[REQUIRED ACTION]: Set down word for word the lines that begin the entries and run through the line containing "lots untouched by". Give nothing further.

[DATA PROVIDED]:
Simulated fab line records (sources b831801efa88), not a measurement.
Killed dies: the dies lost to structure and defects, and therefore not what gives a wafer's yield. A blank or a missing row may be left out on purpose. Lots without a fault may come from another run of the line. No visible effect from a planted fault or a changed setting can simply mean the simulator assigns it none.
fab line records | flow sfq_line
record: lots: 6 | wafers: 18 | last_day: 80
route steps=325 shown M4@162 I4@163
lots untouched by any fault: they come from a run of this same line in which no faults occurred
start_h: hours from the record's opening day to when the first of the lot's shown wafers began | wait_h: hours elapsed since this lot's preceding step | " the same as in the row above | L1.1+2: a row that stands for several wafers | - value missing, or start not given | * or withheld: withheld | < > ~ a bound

[WRITTEN RESPONSE]:
Simulated fab line records (sources b831801efa88), not a measurement.
Killed dies: the dies lost to structure and defects, and therefore not what gives a wafer's yield. A blank or a missing row may be left out on purpose. Lots without a fault may come from another run of the line. No visible effect from a planted fault or a changed setting can simply mean the simulator assigns it none.
fab line records | flow sfq_line
record: lots: 6 | wafers: 18 | last_day: 80
route steps=325 shown M4@162 I4@163
lots untouched by any fault: they come from a run of this same line in which no faults occurred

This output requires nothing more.